BRIEF
Write out the records once more, exactly as given.

PROVIDED MATERIAL
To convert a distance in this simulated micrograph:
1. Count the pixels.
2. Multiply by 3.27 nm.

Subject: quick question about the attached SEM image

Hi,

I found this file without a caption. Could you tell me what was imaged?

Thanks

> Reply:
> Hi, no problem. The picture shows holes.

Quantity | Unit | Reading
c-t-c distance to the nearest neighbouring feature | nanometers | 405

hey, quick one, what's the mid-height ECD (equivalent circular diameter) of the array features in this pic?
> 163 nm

EXERCISE ANSWER
To convert a distance in this simulated micrograph:
1. Count the pixels.
2. Multiply by 3.27 nm.

Subject: quick question about the attached SEM image

Hi,

I found this file without a caption. Could you tell me what was imaged?

Thanks

> Reply:
> Hi, no problem. The picture shows holes.

Quantity | Unit | Reading
c-t-c distance to the nearest neighbouring feature | nanometers | 405

hey, quick one, what's the mid-height ECD (equivalent circular diameter) of the array features in this pic?
> 163 nm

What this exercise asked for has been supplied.